**RECORDS SUPPLIED**
· · · · ·
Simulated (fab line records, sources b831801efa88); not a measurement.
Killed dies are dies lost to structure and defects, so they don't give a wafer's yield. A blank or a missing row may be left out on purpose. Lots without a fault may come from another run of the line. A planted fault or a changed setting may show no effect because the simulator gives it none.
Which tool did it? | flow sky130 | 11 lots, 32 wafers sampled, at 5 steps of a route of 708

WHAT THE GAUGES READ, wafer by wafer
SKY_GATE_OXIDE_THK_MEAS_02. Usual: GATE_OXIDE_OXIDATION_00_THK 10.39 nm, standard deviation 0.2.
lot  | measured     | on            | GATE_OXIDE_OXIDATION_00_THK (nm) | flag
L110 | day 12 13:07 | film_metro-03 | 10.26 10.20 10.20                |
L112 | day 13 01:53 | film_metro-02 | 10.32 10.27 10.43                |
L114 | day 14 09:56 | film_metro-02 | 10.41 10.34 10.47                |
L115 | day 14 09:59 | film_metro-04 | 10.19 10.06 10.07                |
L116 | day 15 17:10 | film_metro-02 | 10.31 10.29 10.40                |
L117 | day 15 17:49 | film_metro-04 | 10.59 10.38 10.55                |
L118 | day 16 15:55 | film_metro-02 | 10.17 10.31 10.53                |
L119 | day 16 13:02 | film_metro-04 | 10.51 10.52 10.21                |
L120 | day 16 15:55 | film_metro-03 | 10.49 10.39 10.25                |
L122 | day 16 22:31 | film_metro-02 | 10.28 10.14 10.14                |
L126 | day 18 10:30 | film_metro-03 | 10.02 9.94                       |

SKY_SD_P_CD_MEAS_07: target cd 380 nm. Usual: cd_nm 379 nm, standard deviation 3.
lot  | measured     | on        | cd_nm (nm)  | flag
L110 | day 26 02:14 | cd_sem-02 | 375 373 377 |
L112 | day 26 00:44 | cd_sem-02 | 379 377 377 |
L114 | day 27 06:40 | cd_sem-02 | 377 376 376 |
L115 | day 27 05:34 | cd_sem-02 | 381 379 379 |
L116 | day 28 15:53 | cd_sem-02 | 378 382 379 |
· · · · ·

**TASK ITEM**
Would you return each line of the material above, unchanged, from the first one through the line where "L114 | day 14" appears?

**YOUR SOLUTION**
Simulated (fab line records, sources b831801efa88); not a measurement.
Killed dies are dies lost to structure and defects, so they don't give a wafer's yield. A blank or a missing row may be left out on purpose. Lots without a fault may come from another run of the line. A planted fault or a changed setting may show no effect because the simulator gives it none.
Which tool did it? | flow sky130 | 11 lots, 32 wafers sampled, at 5 steps of a route of 708

WHAT THE GAUGES READ, wafer by wafer
SKY_GATE_OXIDE_THK_MEAS_02. Usual: GATE_OXIDE_OXIDATION_00_THK 10.39 nm, standard deviation 0.2.
lot  | measured     | on            | GATE_OXIDE_OXIDATION_00_THK (nm) | flag
L110 | day 12 13:07 | film_metro-03 | 10.26 10.20 10.20                |
L112 | day 13 01:53 | film_metro-02 | 10.32 10.27 10.43                |
L114 | day 14 09:56 | film_metro-02 | 10.41 10.34 10.47                |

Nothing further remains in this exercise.